### Material provided

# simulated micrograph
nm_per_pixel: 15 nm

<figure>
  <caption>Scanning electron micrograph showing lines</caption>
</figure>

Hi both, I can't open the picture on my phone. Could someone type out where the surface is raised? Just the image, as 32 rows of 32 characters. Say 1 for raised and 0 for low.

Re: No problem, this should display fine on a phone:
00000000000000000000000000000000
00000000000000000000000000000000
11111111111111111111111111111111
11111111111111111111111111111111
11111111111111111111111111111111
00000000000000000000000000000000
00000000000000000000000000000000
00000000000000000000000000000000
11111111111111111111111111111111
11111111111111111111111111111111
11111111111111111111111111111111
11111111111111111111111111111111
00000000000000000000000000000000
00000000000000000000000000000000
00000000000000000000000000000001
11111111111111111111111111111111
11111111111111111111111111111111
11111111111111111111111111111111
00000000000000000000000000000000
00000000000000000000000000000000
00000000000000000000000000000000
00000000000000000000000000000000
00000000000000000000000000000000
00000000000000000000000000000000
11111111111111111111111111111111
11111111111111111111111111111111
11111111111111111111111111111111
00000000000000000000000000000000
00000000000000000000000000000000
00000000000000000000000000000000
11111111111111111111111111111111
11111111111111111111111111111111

######

Brief:
The answer is the lines above between the line holding "nm_per_pixel: 15 nm" and the line holding "00000000000000000000000000000001", inclusive, each written out exactly, and no others.

Answer space:
nm_per_pixel: 15 nm

<figure>
  <caption>Scanning electron micrograph showing lines</caption>
</figure>

Hi both, I can't open the picture on my phone. Could someone type out where the surface is raised? Just the image, as 32 rows of 32 characters. Say 1 for raised and 0 for low.

Re: No problem, this should display fine on a phone:
00000000000000000000000000000000
00000000000000000000000000000000
11111111111111111111111111111111
11111111111111111111111111111111
11111111111111111111111111111111
00000000000000000000000000000000
00000000000000000000000000000000
00000000000000000000000000000000
11111111111111111111111111111111
11111111111111111111111111111111
11111111111111111111111111111111
11111111111111111111111111111111
00000000000000000000000000000000
00000000000000000000000000000000
00000000000000000000000000000001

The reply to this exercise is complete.